========================

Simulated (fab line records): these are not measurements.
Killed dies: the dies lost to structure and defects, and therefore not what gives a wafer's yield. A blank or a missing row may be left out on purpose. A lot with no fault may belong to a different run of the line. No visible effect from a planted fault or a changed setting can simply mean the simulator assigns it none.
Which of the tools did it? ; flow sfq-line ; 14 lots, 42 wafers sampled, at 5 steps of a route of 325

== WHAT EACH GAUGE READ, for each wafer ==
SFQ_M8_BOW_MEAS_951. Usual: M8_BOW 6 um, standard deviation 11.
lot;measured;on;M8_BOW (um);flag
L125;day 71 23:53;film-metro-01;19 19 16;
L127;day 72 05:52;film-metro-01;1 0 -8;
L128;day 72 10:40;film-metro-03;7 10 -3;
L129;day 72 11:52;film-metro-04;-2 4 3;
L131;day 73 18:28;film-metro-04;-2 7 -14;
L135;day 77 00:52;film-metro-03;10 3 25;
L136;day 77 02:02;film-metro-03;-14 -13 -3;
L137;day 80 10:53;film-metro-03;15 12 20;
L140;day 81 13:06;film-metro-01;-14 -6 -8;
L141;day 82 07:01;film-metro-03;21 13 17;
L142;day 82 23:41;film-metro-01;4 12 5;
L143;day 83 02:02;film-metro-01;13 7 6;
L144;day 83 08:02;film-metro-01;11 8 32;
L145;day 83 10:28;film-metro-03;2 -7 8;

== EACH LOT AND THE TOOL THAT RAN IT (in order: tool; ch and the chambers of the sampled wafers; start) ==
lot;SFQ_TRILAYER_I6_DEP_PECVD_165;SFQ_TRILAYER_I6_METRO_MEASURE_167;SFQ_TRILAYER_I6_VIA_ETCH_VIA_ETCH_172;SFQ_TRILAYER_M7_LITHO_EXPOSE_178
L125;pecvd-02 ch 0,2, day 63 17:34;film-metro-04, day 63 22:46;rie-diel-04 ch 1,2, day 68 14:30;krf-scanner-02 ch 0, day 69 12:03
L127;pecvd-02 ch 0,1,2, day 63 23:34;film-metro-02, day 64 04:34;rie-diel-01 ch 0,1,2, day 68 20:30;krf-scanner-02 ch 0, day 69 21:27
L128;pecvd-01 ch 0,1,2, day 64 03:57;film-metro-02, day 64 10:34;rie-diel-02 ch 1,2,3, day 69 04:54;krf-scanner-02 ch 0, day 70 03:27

========================

Work item. Please give back the records exactly as written, beginning at the first line and including the line that holds "L127;pecvd-02 ch 0,1,2, day" as the last.

Exercise answer.
Simulated (fab line records): these are not measurements.
Killed dies: the dies lost to structure and defects, and therefore not what gives a wafer's yield. A blank or a missing row may be left out on purpose. A lot with no fault may belong to a different run of the line. No visible effect from a planted fault or a changed setting can simply mean the simulator assigns it none.
Which of the tools did it? ; flow sfq-line ; 14 lots, 42 wafers sampled, at 5 steps of a route of 325

== WHAT EACH GAUGE READ, for each wafer ==
SFQ_M8_BOW_MEAS_951. Usual: M8_BOW 6 um, standard deviation 11.
lot;measured;on;M8_BOW (um);flag
L125;day 71 23:53;film-metro-01;19 19 16;
L127;day 72 05:52;film-metro-01;1 0 -8;
L128;day 72 10:40;film-metro-03;7 10 -3;
L129;day 72 11:52;film-metro-04;-2 4 3;
L131;day 73 18:28;film-metro-04;-2 7 -14;
L135;day 77 00:52;film-metro-03;10 3 25;
L136;day 77 02:02;film-metro-03;-14 -13 -3;
L137;day 80 10:53;film-metro-03;15 12 20;
L140;day 81 13:06;film-metro-01;-14 -6 -8;
L141;day 82 07:01;film-metro-03;21 13 17;
L142;day 82 23:41;film-metro-01;4 12 5;
L143;day 83 02:02;film-metro-01;13 7 6;
L144;day 83 08:02;film-metro-01;11 8 32;
L145;day 83 10:28;film-metro-03;2 -7 8;

== EACH LOT AND THE TOOL THAT RAN IT (in order: tool; ch and the chambers of the sampled wafers; start) ==
lot;SFQ_TRILAYER_I6_DEP_PECVD_165;SFQ_TRILAYER_I6_METRO_MEASURE_167;SFQ_TRILAYER_I6_VIA_ETCH_VIA_ETCH_172;SFQ_TRILAYER_M7_LITHO_EXPOSE_178
L125;pecvd-02 ch 0,2, day 63 17:34;film-metro-04, day 63 22:46;rie-diel-04 ch 1,2, day 68 14:30;krf-scanner-02 ch 0, day 69 12:03
L127;pecvd-02 ch 0,1,2, day 63 23:34;film-metro-02, day 64 04:34;rie-diel-01 ch 0,1,2, day 68 20:30;krf-scanner-02 ch 0, day 69 21:27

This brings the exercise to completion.